Extract each record and reproduce it exactly.

*-*-*

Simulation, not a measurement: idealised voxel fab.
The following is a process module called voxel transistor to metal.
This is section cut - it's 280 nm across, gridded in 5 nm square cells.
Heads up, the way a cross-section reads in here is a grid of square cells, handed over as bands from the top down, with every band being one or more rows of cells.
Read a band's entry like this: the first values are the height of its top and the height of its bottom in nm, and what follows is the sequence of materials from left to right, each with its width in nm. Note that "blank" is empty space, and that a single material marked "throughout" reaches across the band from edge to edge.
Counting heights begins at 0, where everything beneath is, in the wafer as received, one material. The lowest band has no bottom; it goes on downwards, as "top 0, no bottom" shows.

*-*-*

> [Answer section]
Simulation, not a measurement: idealised voxel fab.
The following is a process module called voxel transistor to metal.
This is section cut - it's 280 nm across, gridded in 5 nm square cells.
Heads up, the way a cross-section reads in here is a grid of square cells, handed over as bands from the top down, with every band being one or more rows of cells.
Read a band's entry like this: the first values are the height of its top and the height of its bottom in nm, and what follows is the sequence of materials from left to right, each with its width in nm. Note that "blank" is empty space, and that a single material marked "throughout" reaches across the band from edge to edge.
Counting heights begins at 0, where everything beneath is, in the wafer as received, one material. The lowest band has no bottom; it goes on downwards, as "top 0, no bottom" shows.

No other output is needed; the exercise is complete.